**Brief**
Reproduce this listing from its first line through the line with "Displayed cross-section: cut, width", inclusive, leaving out all that follows.

**Data section**
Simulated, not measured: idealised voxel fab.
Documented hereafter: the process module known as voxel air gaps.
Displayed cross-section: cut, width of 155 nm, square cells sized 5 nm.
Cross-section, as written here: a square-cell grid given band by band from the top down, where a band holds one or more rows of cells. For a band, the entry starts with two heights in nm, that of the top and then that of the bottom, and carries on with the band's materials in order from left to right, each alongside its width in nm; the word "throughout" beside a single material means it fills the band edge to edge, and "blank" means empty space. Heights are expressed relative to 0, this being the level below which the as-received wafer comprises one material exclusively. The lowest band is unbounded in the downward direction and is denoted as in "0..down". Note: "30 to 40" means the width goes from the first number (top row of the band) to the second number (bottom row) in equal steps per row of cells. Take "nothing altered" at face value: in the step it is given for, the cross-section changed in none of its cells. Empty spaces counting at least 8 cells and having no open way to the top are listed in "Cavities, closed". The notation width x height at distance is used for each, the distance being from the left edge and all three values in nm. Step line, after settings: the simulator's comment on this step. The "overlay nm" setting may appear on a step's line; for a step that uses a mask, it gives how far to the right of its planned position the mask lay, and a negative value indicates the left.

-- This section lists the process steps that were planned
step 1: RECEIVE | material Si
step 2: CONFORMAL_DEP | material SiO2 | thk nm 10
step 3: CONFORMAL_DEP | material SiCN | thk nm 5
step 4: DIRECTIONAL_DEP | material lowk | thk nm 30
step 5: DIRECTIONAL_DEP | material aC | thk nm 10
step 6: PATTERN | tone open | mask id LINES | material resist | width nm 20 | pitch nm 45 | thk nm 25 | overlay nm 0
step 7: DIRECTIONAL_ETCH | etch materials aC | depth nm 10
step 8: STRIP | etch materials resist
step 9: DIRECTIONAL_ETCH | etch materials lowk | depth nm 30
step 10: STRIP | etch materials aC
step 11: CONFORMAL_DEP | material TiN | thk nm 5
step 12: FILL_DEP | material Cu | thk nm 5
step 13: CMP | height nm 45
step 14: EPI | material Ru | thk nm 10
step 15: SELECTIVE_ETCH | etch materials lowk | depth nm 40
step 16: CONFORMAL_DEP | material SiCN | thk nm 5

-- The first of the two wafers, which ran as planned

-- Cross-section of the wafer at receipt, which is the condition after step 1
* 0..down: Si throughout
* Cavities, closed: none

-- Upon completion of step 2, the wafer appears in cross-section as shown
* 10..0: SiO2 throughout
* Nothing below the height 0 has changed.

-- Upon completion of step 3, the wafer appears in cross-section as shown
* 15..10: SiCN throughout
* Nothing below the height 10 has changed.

**Solution**
Simulated, not measured: idealised voxel fab.
Documented hereafter: the process module known as voxel air gaps.
Displayed cross-section: cut, width of 155 nm, square cells sized 5 nm.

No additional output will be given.